§ DATA
========================================================================

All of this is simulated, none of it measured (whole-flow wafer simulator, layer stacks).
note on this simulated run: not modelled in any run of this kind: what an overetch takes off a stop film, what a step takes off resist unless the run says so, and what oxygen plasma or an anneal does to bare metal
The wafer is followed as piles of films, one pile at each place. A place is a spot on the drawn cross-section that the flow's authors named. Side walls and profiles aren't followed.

========================================================================

§ WORK ITEM
Transcribe all of the data exactly, leaving no line out.

§ EXPECTED ANSWER
All of this is simulated, none of it measured (whole-flow wafer simulator, layer stacks).
note on this simulated run: not modelled in any run of this kind: what an overetch takes off a stop film, what a step takes off resist unless the run says so, and what oxygen plasma or an anneal does to bare metal
The wafer is followed as piles of films, one pile at each place. A place is a spot on the drawn cross-section that the flow's authors named. Side walls and profiles aren't followed.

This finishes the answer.